Work request -> Extract, unchanged, each line of the listing below from its first line through the line that contains "dose_mj_cm2: light that", inclusive, and nothing else.

Information given Block Start

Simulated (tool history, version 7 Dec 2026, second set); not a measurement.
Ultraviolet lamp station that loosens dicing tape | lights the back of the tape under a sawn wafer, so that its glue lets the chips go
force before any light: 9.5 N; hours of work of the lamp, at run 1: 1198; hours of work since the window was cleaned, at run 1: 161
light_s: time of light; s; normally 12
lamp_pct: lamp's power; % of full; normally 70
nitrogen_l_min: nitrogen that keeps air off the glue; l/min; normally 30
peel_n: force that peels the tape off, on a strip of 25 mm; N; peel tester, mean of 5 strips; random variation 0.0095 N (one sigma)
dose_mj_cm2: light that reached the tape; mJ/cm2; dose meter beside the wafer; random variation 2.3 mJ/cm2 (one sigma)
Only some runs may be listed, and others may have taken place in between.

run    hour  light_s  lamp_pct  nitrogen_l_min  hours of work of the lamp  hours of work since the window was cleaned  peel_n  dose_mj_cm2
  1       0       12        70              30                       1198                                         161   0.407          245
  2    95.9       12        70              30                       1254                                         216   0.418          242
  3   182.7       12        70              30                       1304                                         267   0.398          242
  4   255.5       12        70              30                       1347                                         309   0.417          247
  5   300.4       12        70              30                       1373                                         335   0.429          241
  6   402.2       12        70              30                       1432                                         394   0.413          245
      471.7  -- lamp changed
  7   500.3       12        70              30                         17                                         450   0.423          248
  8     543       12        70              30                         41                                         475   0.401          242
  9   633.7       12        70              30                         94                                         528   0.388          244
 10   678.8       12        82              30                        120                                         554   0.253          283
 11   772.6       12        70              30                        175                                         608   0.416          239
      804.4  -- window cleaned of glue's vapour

Information given Block End

Exercise answer ->
Simulated (tool history, version 7 Dec 2026, second set); not a measurement.
Ultraviolet lamp station that loosens dicing tape | lights the back of the tape under a sawn wafer, so that its glue lets the chips go
force before any light: 9.5 N; hours of work of the lamp, at run 1: 1198; hours of work since the window was cleaned, at run 1: 161
light_s: time of light; s; normally 12
lamp_pct: lamp's power; % of full; normally 70
nitrogen_l_min: nitrogen that keeps air off the glue; l/min; normally 30
peel_n: force that peels the tape off, on a strip of 25 mm; N; peel tester, mean of 5 strips; random variation 0.0095 N (one sigma)
dose_mj_cm2: light that reached the tape; mJ/cm2; dose meter beside the wafer; random variation 2.3 mJ/cm2 (one sigma)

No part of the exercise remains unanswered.